Work task
Nothing should be output except the lines from the top of the material below through the line that contains "thickness of the incoming film, nm: 3650.0", each exactly as written.

Data extract
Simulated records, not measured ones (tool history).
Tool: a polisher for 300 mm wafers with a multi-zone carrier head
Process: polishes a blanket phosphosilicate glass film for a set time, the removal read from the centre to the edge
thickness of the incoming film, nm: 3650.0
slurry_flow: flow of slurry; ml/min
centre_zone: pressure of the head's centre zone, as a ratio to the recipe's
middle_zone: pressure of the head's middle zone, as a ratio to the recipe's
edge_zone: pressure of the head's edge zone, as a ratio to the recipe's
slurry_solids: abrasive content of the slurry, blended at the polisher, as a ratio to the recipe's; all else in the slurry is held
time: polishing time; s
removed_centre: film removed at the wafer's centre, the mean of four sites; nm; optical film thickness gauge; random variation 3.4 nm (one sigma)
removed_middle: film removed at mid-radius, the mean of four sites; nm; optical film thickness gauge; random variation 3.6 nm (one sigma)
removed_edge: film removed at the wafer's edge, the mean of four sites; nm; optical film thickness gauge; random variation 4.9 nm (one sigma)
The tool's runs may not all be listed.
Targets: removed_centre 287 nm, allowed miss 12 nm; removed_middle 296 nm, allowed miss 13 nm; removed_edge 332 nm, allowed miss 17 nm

Exercise output
Simulated records, not measured ones (tool history).
Tool: a polisher for 300 mm wafers with a multi-zone carrier head
Process: polishes a blanket phosphosilicate glass film for a set time, the removal read from the centre to the edge
thickness of the incoming film, nm: 3650.0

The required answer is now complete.